• • • •

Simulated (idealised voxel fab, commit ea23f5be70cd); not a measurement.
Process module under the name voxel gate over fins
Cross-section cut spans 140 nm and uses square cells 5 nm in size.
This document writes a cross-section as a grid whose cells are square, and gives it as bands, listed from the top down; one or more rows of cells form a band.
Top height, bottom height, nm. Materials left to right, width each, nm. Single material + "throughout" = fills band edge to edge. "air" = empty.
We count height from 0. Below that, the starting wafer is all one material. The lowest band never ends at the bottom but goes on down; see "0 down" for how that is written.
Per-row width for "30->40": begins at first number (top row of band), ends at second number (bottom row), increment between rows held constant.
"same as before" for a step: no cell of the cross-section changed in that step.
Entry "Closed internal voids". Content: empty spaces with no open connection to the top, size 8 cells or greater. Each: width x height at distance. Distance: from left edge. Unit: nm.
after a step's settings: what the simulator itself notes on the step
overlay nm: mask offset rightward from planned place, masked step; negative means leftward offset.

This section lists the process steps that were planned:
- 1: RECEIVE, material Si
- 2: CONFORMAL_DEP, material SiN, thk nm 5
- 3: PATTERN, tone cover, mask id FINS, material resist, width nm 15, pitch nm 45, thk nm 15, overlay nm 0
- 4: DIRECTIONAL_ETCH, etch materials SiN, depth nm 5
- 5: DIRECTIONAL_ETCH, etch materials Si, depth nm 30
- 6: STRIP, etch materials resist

• • • •

- **Work task**
Once the records have been read, print them all again exactly.

- **Written solution**
Simulated (idealised voxel fab, commit ea23f5be70cd); not a measurement.
Process module under the name voxel gate over fins
Cross-section cut spans 140 nm and uses square cells 5 nm in size.
This document writes a cross-section as a grid whose cells are square, and gives it as bands, listed from the top down; one or more rows of cells form a band.
Top height, bottom height, nm. Materials left to right, width each, nm. Single material + "throughout" = fills band edge to edge. "air" = empty.
We count height from 0. Below that, the starting wafer is all one material. The lowest band never ends at the bottom but goes on down; see "0 down" for how that is written.
Per-row width for "30->40": begins at first number (top row of band), ends at second number (bottom row), increment between rows held constant.
"same as before" for a step: no cell of the cross-section changed in that step.
Entry "Closed internal voids". Content: empty spaces with no open connection to the top, size 8 cells or greater. Each: width x height at distance. Distance: from left edge. Unit: nm.
after a step's settings: what the simulator itself notes on the step
overlay nm: mask offset rightward from planned place, masked step; negative means leftward offset.

This section lists the process steps that were planned:
- 1: RECEIVE, material Si
- 2: CONFORMAL_DEP, material SiN, thk nm 5
- 3: PATTERN, tone cover, mask id FINS, material resist, width nm 15, pitch nm 45, thk nm 15, overlay nm 0
- 4: DIRECTIONAL_ETCH, etch materials SiN, depth nm 5
- 5: DIRECTIONAL_ETCH, etch materials Si, depth nm 30
- 6: STRIP, etch materials resist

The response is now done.